___ Source data

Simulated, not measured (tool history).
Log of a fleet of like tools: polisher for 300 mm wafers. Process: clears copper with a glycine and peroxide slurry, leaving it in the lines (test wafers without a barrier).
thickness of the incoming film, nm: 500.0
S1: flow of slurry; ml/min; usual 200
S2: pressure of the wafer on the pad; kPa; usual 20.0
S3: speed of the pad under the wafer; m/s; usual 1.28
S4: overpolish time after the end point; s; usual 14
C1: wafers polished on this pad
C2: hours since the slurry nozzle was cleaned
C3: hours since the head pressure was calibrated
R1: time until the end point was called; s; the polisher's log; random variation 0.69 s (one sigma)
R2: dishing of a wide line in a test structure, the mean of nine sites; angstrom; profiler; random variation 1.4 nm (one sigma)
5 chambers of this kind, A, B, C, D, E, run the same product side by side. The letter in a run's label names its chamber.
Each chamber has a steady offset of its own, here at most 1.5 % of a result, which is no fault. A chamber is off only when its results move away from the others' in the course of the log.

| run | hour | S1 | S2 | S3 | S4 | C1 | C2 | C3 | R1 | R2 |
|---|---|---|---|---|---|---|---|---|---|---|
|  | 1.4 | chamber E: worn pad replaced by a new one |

______

◆ Work item
Copy out the data above word for word, starting at its first line and ending with the line that contains "S2: pressure of".

◆ Task output
Simulated, not measured (tool history).
Log of a fleet of like tools: polisher for 300 mm wafers. Process: clears copper with a glycine and peroxide slurry, leaving it in the lines (test wafers without a barrier).
thickness of the incoming film, nm: 500.0
S1: flow of slurry; ml/min; usual 200
S2: pressure of the wafer on the pad; kPa; usual 20.0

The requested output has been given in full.